══ Extracted material

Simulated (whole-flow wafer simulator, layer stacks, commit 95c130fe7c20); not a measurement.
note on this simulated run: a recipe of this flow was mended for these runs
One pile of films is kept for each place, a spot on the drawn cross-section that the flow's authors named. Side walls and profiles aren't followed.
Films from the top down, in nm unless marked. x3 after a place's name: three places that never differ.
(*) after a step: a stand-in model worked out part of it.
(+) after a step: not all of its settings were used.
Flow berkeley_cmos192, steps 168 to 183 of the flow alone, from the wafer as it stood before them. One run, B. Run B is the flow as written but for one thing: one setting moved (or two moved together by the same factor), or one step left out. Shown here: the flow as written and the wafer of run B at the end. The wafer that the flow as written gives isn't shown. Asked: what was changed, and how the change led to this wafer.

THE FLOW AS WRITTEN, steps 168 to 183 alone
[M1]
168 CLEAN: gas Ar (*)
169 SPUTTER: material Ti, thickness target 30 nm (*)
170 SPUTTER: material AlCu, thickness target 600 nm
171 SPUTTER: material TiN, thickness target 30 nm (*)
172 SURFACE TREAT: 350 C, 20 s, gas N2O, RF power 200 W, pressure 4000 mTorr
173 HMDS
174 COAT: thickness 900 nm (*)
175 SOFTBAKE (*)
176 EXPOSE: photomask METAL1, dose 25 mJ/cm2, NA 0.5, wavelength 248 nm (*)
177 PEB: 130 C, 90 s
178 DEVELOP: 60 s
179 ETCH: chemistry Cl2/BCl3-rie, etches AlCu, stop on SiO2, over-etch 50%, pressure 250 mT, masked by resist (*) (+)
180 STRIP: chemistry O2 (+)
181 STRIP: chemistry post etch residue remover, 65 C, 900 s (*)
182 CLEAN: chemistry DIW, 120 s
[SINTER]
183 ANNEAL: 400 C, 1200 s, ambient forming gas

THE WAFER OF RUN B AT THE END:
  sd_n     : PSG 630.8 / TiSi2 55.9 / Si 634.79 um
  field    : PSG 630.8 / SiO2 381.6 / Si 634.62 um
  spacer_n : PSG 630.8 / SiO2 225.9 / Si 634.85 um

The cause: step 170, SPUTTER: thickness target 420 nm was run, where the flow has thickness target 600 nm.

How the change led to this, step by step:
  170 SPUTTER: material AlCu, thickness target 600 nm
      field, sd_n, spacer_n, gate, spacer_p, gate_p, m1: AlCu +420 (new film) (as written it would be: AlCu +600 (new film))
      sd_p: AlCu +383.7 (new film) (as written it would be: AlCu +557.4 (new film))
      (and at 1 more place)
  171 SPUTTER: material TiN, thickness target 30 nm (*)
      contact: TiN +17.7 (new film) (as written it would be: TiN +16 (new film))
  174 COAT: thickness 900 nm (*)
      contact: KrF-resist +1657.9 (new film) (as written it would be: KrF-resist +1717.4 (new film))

════

### Activity
The lines above from the one with "(+) after a" through the one with "175 SOFTBAKE (*)" are to be duplicated exactly, ends included, with nothing added.

### Task result
(+) after a step: not all of its settings were used.
Flow berkeley_cmos192, steps 168 to 183 of the flow alone, from the wafer as it stood before them. One run, B. Run B is the flow as written but for one thing: one setting moved (or two moved together by the same factor), or one step left out. Shown here: the flow as written and the wafer of run B at the end. The wafer that the flow as written gives isn't shown. Asked: what was changed, and how the change led to this wafer.

THE FLOW AS WRITTEN, steps 168 to 183 alone
[M1]
168 CLEAN: gas Ar (*)
169 SPUTTER: material Ti, thickness target 30 nm (*)
170 SPUTTER: material AlCu, thickness target 600 nm
171 SPUTTER: material TiN, thickness target 30 nm (*)
172 SURFACE TREAT: 350 C, 20 s, gas N2O, RF power 200 W, pressure 4000 mTorr
173 HMDS
174 COAT: thickness 900 nm (*)
175 SOFTBAKE (*)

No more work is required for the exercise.